**EXERCISE:**
Every line in the records below between the one holding "We lay out every" and the one holding "from 20 to 15", inclusive, is to be set down exactly; all other lines are to be left out.

**DATASET CONTENT:**
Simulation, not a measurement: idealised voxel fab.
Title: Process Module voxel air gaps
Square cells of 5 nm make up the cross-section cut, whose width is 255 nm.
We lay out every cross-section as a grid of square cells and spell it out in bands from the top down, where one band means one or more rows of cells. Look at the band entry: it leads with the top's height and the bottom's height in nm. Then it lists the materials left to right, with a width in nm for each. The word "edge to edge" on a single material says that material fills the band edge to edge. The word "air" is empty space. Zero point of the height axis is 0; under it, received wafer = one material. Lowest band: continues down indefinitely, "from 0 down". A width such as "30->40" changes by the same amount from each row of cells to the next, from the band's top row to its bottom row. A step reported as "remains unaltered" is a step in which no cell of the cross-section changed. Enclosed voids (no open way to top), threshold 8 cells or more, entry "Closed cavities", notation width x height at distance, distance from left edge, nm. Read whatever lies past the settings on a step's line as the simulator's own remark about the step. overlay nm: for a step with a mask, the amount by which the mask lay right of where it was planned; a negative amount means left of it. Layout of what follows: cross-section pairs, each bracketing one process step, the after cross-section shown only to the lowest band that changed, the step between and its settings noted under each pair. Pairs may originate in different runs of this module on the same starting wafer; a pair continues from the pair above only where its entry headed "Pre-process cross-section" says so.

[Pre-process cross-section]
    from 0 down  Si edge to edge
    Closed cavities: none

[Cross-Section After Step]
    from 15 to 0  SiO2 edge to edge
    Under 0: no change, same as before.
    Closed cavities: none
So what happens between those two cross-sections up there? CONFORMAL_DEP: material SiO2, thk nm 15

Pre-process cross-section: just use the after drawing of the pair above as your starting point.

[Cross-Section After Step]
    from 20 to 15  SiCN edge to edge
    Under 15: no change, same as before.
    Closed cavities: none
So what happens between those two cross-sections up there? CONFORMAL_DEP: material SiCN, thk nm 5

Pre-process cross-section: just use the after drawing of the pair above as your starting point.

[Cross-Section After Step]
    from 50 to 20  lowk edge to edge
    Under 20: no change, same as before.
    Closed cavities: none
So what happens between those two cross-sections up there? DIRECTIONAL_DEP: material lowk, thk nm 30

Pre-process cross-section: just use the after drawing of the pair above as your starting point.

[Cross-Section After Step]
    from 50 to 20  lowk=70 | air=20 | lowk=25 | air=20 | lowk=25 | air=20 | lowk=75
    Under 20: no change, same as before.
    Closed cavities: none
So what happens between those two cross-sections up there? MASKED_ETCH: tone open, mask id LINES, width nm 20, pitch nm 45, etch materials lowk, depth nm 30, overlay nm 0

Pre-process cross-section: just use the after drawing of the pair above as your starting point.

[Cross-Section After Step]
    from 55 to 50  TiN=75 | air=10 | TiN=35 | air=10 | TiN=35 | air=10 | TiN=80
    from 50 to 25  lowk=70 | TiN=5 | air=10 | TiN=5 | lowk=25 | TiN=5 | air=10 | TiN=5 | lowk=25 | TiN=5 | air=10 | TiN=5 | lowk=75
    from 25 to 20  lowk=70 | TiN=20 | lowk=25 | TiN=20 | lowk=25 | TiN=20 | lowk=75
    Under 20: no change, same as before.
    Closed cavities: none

**RESPONSE AREA:**
We lay out every cross-section as a grid of square cells and spell it out in bands from the top down, where one band means one or more rows of cells. Look at the band entry: it leads with the top's height and the bottom's height in nm. Then it lists the materials left to right, with a width in nm for each. The word "edge to edge" on a single material says that material fills the band edge to edge. The word "air" is empty space. Zero point of the height axis is 0; under it, received wafer = one material. Lowest band: continues down indefinitely, "from 0 down". A width such as "30->40" changes by the same amount from each row of cells to the next, from the band's top row to its bottom row. A step reported as "remains unaltered" is a step in which no cell of the cross-section changed. Enclosed voids (no open way to top), threshold 8 cells or more, entry "Closed cavities", notation width x height at distance, distance from left edge, nm. Read whatever lies past the settings on a step's line as the simulator's own remark about the step. overlay nm: for a step with a mask, the amount by which the mask lay right of where it was planned; a negative amount means left of it. Layout of what follows: cross-section pairs, each bracketing one process step, the after cross-section shown only to the lowest band that changed, the step between and its settings noted under each pair. Pairs may originate in different runs of this module on the same starting wafer; a pair continues from the pair above only where its entry headed "Pre-process cross-section" says so.

[Pre-process cross-section]
    from 0 down  Si edge to edge
    Closed cavities: none

[Cross-Section After Step]
    from 15 to 0  SiO2 edge to edge
    Under 0: no change, same as before.
    Closed cavities: none
So what happens between those two cross-sections up there? CONFORMAL_DEP: material SiO2, thk nm 15

Pre-process cross-section: just use the after drawing of the pair above as your starting point.

[Cross-Section After Step]
    from 20 to 15  SiCN edge to edge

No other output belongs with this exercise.